Produce as output only the lines below starting at the line with "set.NAME: the setting" and continuing through the line with "L076.1+2 litho_track-02 0", each one exactly as written.

☆ ☆ ☆ ☆ ☆ ☆ ☆
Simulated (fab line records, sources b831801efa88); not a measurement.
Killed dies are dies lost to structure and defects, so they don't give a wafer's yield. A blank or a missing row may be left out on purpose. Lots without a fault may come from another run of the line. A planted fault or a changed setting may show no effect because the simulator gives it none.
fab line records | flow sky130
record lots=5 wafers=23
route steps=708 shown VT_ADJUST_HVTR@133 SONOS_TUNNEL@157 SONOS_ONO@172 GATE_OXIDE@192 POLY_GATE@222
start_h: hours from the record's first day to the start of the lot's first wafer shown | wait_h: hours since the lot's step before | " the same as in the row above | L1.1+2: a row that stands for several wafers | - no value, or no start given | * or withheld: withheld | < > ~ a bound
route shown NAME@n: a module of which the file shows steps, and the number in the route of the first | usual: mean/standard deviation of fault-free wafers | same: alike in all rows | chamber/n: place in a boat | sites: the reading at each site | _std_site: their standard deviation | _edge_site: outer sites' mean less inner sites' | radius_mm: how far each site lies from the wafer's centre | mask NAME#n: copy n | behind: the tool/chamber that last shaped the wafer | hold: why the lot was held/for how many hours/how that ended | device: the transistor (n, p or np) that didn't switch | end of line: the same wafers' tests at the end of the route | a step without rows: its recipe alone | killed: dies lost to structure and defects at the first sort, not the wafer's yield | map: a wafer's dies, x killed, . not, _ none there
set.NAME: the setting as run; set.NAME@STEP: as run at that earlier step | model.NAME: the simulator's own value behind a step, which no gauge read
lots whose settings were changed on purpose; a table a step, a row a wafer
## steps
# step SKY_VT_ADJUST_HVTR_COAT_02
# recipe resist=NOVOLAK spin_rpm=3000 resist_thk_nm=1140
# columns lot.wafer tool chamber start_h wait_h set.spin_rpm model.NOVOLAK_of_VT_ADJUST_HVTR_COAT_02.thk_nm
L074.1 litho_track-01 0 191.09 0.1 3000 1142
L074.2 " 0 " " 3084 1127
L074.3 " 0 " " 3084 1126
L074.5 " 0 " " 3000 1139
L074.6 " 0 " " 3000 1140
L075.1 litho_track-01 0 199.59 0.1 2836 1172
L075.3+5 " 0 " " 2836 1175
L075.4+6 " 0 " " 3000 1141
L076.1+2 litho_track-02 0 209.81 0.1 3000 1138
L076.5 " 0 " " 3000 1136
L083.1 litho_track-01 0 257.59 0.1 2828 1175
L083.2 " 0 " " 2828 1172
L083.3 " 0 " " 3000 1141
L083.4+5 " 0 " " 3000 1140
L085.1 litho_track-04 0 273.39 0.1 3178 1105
☆ ☆ ☆ ☆ ☆ ☆ ☆

## REPLY:
set.NAME: the setting as run; set.NAME@STEP: as run at that earlier step | model.NAME: the simulator's own value behind a step, which no gauge read
lots whose settings were changed on purpose; a table a step, a row a wafer
## steps
# step SKY_VT_ADJUST_HVTR_COAT_02
# recipe resist=NOVOLAK spin_rpm=3000 resist_thk_nm=1140
# columns lot.wafer tool chamber start_h wait_h set.spin_rpm model.NOVOLAK_of_VT_ADJUST_HVTR_COAT_02.thk_nm
L074.1 litho_track-01 0 191.09 0.1 3000 1142
L074.2 " 0 " " 3084 1127
L074.3 " 0 " " 3084 1126
L074.5 " 0 " " 3000 1139
L074.6 " 0 " " 3000 1140
L075.1 litho_track-01 0 199.59 0.1 2836 1172
L075.3+5 " 0 " " 2836 1175
L075.4+6 " 0 " " 3000 1141
L076.1+2 litho_track-02 0 209.81 0.1 3000 1138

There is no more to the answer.